**Exercise**
The whole listing is to be restated, character for character.

**Material shown**

#####

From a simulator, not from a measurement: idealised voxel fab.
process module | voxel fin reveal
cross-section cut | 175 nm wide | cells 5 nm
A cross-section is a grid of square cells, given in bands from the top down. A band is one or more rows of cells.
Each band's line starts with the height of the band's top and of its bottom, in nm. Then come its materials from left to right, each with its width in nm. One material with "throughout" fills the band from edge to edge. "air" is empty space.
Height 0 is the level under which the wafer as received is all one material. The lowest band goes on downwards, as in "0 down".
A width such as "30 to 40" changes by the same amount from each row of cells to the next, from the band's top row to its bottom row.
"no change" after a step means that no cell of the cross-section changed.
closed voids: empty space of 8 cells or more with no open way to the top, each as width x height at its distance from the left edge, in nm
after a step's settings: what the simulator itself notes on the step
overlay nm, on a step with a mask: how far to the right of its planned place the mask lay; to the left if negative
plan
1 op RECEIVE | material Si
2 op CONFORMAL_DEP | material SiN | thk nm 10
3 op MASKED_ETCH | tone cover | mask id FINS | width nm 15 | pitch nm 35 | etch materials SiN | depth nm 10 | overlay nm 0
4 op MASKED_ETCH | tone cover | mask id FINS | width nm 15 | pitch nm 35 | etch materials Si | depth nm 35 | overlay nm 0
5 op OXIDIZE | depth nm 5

#####

**Problem solution**
From a simulator, not from a measurement: idealised voxel fab.
process module | voxel fin reveal
cross-section cut | 175 nm wide | cells 5 nm
A cross-section is a grid of square cells, given in bands from the top down. A band is one or more rows of cells.
Each band's line starts with the height of the band's top and of its bottom, in nm. Then come its materials from left to right, each with its width in nm. One material with "throughout" fills the band from edge to edge. "air" is empty space.
Height 0 is the level under which the wafer as received is all one material. The lowest band goes on downwards, as in "0 down".
A width such as "30 to 40" changes by the same amount from each row of cells to the next, from the band's top row to its bottom row.
"no change" after a step means that no cell of the cross-section changed.
closed voids: empty space of 8 cells or more with no open way to the top, each as width x height at its distance from the left edge, in nm
after a step's settings: what the simulator itself notes on the step
overlay nm, on a step with a mask: how far to the right of its planned place the mask lay; to the left if negative
plan
1 op RECEIVE | material Si
2 op CONFORMAL_DEP | material SiN | thk nm 10
3 op MASKED_ETCH | tone cover | mask id FINS | width nm 15 | pitch nm 35 | etch materials SiN | depth nm 10 | overlay nm 0
4 op MASKED_ETCH | tone cover | mask id FINS | width nm 15 | pitch nm 35 | etch materials Si | depth nm 35 | overlay nm 0
5 op OXIDIZE | depth nm 5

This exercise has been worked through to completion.